ASSIGNMENT. Repeat exactly the lines from the start of the material below up to and including the "hey, quick one: where's" line.

─── DATA TO EXAMINE ───
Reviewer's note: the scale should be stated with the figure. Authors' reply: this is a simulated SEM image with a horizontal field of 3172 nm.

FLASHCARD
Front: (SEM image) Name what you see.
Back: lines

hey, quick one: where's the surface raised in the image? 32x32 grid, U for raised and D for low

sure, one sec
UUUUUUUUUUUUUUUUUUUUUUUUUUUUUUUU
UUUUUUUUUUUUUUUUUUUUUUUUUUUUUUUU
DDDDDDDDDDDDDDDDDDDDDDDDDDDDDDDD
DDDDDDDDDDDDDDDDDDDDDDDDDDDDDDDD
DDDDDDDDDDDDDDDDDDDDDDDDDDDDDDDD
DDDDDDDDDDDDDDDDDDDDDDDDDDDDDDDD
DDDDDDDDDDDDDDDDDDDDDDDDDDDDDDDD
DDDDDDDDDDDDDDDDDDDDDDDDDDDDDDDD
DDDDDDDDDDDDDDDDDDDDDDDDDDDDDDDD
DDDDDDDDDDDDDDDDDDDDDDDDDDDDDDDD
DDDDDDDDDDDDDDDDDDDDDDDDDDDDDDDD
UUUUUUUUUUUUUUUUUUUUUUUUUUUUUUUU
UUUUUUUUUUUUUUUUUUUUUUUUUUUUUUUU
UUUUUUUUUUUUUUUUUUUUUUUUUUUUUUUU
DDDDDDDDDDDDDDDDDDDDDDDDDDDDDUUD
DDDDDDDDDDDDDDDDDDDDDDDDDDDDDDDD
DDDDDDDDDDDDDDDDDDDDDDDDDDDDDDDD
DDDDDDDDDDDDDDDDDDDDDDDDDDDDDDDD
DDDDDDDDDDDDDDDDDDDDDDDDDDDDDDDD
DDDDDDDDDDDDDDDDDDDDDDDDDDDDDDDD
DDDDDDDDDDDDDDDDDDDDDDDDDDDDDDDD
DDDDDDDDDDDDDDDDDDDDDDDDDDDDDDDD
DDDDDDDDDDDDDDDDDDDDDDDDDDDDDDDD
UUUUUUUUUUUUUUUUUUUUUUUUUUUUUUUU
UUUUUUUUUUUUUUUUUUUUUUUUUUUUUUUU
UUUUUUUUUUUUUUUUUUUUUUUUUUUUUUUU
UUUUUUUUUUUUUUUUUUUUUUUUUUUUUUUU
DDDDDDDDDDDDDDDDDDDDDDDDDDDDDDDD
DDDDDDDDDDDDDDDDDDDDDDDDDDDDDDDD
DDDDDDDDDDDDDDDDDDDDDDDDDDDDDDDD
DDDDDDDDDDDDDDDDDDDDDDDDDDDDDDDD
───

EXERCISE RESULT.
Reviewer's note: the scale should be stated with the figure. Authors' reply: this is a simulated SEM image with a horizontal field of 3172 nm.

FLASHCARD
Front: (SEM image) Name what you see.
Back: lines

hey, quick one: where's the surface raised in the image? 32x32 grid, U for raised and D for low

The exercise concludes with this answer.